◆ Material supplied:
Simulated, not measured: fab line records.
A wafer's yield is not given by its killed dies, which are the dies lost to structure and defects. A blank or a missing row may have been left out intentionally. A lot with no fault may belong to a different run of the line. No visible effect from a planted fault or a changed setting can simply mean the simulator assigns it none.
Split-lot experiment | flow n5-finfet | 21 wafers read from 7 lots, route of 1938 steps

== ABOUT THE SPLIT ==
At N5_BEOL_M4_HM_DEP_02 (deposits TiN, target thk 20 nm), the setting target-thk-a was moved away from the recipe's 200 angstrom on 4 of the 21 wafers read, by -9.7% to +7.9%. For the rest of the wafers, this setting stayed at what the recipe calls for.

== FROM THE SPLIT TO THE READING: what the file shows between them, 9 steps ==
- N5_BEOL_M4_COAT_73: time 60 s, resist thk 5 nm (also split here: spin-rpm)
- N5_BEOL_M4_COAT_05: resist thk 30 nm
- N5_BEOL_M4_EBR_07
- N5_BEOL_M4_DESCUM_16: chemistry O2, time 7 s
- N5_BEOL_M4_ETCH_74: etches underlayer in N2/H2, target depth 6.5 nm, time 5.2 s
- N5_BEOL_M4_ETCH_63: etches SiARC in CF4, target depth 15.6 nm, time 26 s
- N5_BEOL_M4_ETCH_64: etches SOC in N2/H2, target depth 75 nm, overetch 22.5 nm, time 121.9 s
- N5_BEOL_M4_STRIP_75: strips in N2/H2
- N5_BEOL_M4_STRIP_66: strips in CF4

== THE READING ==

◆ Activity:
Reproduce the data. Keep it exact.

◆ Written solution:
Simulated, not measured: fab line records.
A wafer's yield is not given by its killed dies, which are the dies lost to structure and defects. A blank or a missing row may have been left out intentionally. A lot with no fault may belong to a different run of the line. No visible effect from a planted fault or a changed setting can simply mean the simulator assigns it none.
Split-lot experiment | flow n5-finfet | 21 wafers read from 7 lots, route of 1938 steps

== ABOUT THE SPLIT ==
At N5_BEOL_M4_HM_DEP_02 (deposits TiN, target thk 20 nm), the setting target-thk-a was moved away from the recipe's 200 angstrom on 4 of the 21 wafers read, by -9.7% to +7.9%. For the rest of the wafers, this setting stayed at what the recipe calls for.

== FROM THE SPLIT TO THE READING: what the file shows between them, 9 steps ==
- N5_BEOL_M4_COAT_73: time 60 s, resist thk 5 nm (also split here: spin-rpm)
- N5_BEOL_M4_COAT_05: resist thk 30 nm
- N5_BEOL_M4_EBR_07
- N5_BEOL_M4_DESCUM_16: chemistry O2, time 7 s
- N5_BEOL_M4_ETCH_74: etches underlayer in N2/H2, target depth 6.5 nm, time 5.2 s
- N5_BEOL_M4_ETCH_63: etches SiARC in CF4, target depth 15.6 nm, time 26 s
- N5_BEOL_M4_ETCH_64: etches SOC in N2/H2, target depth 75 nm, overetch 22.5 nm, time 121.9 s
- N5_BEOL_M4_STRIP_75: strips in N2/H2
- N5_BEOL_M4_STRIP_66: strips in CF4

== THE READING ==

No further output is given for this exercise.